**RECORDED DATA:**
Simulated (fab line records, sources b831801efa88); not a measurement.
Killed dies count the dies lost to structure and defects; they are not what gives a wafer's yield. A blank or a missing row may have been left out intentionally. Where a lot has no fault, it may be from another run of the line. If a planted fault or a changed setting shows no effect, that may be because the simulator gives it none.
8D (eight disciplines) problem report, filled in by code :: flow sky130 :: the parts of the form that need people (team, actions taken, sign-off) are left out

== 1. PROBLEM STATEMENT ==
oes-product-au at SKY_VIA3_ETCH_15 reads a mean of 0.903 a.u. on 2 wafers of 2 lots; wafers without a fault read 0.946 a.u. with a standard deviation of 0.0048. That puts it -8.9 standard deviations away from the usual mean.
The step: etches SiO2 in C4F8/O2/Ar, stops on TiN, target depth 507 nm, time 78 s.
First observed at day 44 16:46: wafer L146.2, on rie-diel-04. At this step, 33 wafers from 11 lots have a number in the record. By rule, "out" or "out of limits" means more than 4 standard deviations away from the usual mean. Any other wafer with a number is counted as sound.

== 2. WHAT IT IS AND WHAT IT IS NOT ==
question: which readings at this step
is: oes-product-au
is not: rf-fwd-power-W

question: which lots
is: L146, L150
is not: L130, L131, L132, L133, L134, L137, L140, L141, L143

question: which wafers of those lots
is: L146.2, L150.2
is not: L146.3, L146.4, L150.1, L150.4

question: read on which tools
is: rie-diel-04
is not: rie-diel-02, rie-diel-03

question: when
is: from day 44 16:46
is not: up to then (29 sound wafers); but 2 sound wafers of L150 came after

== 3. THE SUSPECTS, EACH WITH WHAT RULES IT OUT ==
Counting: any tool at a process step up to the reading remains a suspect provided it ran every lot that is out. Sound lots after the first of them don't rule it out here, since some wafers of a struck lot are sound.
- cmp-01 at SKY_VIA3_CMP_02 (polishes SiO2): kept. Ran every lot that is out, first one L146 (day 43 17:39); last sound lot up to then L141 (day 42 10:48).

**REQUIRED ACTION:**
Exact duplication is required for the lines above, from the line that contains "oes-product-au at SKY_VIA3_ETCH_15" to the line that contains "Counting: any tool", inclusive; omit all others.

**ANSWER BOX:**
oes-product-au at SKY_VIA3_ETCH_15 reads a mean of 0.903 a.u. on 2 wafers of 2 lots; wafers without a fault read 0.946 a.u. with a standard deviation of 0.0048. That puts it -8.9 standard deviations away from the usual mean.
The step: etches SiO2 in C4F8/O2/Ar, stops on TiN, target depth 507 nm, time 78 s.
First observed at day 44 16:46: wafer L146.2, on rie-diel-04. At this step, 33 wafers from 11 lots have a number in the record. By rule, "out" or "out of limits" means more than 4 standard deviations away from the usual mean. Any other wafer with a number is counted as sound.

== 2. WHAT IT IS AND WHAT IT IS NOT ==
question: which readings at this step
is: oes-product-au
is not: rf-fwd-power-W

question: which lots
is: L146, L150
is not: L130, L131, L132, L133, L134, L137, L140, L141, L143

question: which wafers of those lots
is: L146.2, L150.2
is not: L146.3, L146.4, L150.1, L150.4

question: read on which tools
is: rie-diel-04
is not: rie-diel-02, rie-diel-03

question: when
is: from day 44 16:46
is not: up to then (29 sound wafers); but 2 sound wafers of L150 came after

== 3. THE SUSPECTS, EACH WITH WHAT RULES IT OUT ==
Counting: any tool at a process step up to the reading remains a suspect provided it ran every lot that is out. Sound lots after the first of them don't rule it out here, since some wafers of a struck lot are sound.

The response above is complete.